*Work task*. Please copy exactly the lines from the top of the data through the line containing "The band entry", and nothing else.

*Data extract*.
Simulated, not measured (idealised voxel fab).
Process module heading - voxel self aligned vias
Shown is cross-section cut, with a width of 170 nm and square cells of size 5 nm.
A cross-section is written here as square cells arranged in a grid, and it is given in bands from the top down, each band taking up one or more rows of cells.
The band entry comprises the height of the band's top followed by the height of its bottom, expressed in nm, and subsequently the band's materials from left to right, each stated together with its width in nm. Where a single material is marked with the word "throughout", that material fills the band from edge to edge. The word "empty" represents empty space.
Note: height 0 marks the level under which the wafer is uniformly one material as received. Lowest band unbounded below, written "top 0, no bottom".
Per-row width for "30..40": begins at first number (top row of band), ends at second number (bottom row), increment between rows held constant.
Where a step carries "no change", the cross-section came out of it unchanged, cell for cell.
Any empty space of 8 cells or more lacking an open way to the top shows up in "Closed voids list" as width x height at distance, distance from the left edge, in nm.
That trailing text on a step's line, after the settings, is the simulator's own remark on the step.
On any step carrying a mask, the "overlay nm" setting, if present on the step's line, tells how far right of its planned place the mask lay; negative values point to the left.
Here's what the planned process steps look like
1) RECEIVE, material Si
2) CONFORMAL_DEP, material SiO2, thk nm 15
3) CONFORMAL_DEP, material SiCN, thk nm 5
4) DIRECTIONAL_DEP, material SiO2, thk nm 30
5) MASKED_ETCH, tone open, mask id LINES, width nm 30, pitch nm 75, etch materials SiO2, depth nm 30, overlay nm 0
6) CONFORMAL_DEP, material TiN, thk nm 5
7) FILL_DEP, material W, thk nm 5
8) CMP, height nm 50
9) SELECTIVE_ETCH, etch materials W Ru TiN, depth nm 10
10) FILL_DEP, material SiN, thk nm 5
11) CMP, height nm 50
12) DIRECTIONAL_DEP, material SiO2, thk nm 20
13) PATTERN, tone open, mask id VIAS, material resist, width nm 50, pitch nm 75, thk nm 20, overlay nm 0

*Exercise answer*.
Simulated, not measured (idealised voxel fab).
Process module heading - voxel self aligned vias
Shown is cross-section cut, with a width of 170 nm and square cells of size 5 nm.
A cross-section is written here as square cells arranged in a grid, and it is given in bands from the top down, each band taking up one or more rows of cells.
The band entry comprises the height of the band's top followed by the height of its bottom, expressed in nm, and subsequently the band's materials from left to right, each stated together with its width in nm. Where a single material is marked with the word "throughout", that material fills the band from edge to edge. The word "empty" represents empty space.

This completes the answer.